# EXERCISE
Every record must be restated exactly as written.

# RECORDS SHOWN
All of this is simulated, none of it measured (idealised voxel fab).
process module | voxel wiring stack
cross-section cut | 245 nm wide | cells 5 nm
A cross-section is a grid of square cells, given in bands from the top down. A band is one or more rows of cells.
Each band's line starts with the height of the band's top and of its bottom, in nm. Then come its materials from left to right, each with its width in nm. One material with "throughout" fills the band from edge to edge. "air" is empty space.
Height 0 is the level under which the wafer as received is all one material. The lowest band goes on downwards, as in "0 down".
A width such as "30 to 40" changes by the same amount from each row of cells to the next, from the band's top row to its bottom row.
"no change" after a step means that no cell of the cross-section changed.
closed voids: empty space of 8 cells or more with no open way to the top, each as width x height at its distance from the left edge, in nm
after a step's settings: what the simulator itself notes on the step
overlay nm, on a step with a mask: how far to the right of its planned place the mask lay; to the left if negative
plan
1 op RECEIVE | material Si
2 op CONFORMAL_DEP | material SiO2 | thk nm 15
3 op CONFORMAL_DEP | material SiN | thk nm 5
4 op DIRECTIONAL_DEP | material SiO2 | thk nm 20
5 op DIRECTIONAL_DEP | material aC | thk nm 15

# EXERCISE ANSWER
All of this is simulated, none of it measured (idealised voxel fab).
process module | voxel wiring stack
cross-section cut | 245 nm wide | cells 5 nm
A cross-section is a grid of square cells, given in bands from the top down. A band is one or more rows of cells.
Each band's line starts with the height of the band's top and of its bottom, in nm. Then come its materials from left to right, each with its width in nm. One material with "throughout" fills the band from edge to edge. "air" is empty space.
Height 0 is the level under which the wafer as received is all one material. The lowest band goes on downwards, as in "0 down".
A width such as "30 to 40" changes by the same amount from each row of cells to the next, from the band's top row to its bottom row.
"no change" after a step means that no cell of the cross-section changed.
closed voids: empty space of 8 cells or more with no open way to the top, each as width x height at its distance from the left edge, in nm
after a step's settings: what the simulator itself notes on the step
overlay nm, on a step with a mask: how far to the right of its planned place the mask lay; to the left if negative
plan
1 op RECEIVE | material Si
2 op CONFORMAL_DEP | material SiO2 | thk nm 15
3 op CONFORMAL_DEP | material SiN | thk nm 5
4 op DIRECTIONAL_DEP | material SiO2 | thk nm 20
5 op DIRECTIONAL_DEP | material aC | thk nm 15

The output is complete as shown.